--- START ---

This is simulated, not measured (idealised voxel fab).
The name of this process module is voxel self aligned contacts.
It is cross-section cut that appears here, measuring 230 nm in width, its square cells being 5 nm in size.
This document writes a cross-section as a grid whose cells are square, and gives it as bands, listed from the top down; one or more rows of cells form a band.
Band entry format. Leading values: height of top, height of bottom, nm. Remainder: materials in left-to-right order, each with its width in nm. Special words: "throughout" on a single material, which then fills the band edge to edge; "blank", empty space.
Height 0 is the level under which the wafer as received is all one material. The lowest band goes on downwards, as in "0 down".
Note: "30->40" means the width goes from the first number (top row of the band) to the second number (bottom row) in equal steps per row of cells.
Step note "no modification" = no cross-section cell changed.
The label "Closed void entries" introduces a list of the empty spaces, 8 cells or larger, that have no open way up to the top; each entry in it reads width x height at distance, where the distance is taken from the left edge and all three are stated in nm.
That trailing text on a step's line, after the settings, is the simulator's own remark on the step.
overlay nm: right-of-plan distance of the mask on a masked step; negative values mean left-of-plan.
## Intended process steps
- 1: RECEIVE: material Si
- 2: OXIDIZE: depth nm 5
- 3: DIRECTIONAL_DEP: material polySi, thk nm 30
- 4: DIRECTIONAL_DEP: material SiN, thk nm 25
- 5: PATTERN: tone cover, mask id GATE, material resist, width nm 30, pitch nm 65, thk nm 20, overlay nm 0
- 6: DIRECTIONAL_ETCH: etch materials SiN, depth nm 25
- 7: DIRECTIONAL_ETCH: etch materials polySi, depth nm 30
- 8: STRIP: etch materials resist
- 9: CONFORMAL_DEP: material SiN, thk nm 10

--- END ---

■ Activity: The lines to retype, exactly and only, run from the first line of the material through the line with "- 8: STRIP: etch materials resist".

■ Task response:
This is simulated, not measured (idealised voxel fab).
The name of this process module is voxel self aligned contacts.
It is cross-section cut that appears here, measuring 230 nm in width, its square cells being 5 nm in size.
This document writes a cross-section as a grid whose cells are square, and gives it as bands, listed from the top down; one or more rows of cells form a band.
Band entry format. Leading values: height of top, height of bottom, nm. Remainder: materials in left-to-right order, each with its width in nm. Special words: "throughout" on a single material, which then fills the band edge to edge; "blank", empty space.
Height 0 is the level under which the wafer as received is all one material. The lowest band goes on downwards, as in "0 down".
Note: "30->40" means the width goes from the first number (top row of the band) to the second number (bottom row) in equal steps per row of cells.
Step note "no modification" = no cross-section cell changed.
The label "Closed void entries" introduces a list of the empty spaces, 8 cells or larger, that have no open way up to the top; each entry in it reads width x height at distance, where the distance is taken from the left edge and all three are stated in nm.
That trailing text on a step's line, after the settings, is the simulator's own remark on the step.
overlay nm: right-of-plan distance of the mask on a masked step; negative values mean left-of-plan.
## Intended process steps
- 1: RECEIVE: material Si
- 2: OXIDIZE: depth nm 5
- 3: DIRECTIONAL_DEP: material polySi, thk nm 30
- 4: DIRECTIONAL_DEP: material SiN, thk nm 25
- 5: PATTERN: tone cover, mask id GATE, material resist, width nm 30, pitch nm 65, thk nm 20, overlay nm 0
- 6: DIRECTIONAL_ETCH: etch materials SiN, depth nm 25
- 7: DIRECTIONAL_ETCH: etch materials polySi, depth nm 30
- 8: STRIP: etch materials resist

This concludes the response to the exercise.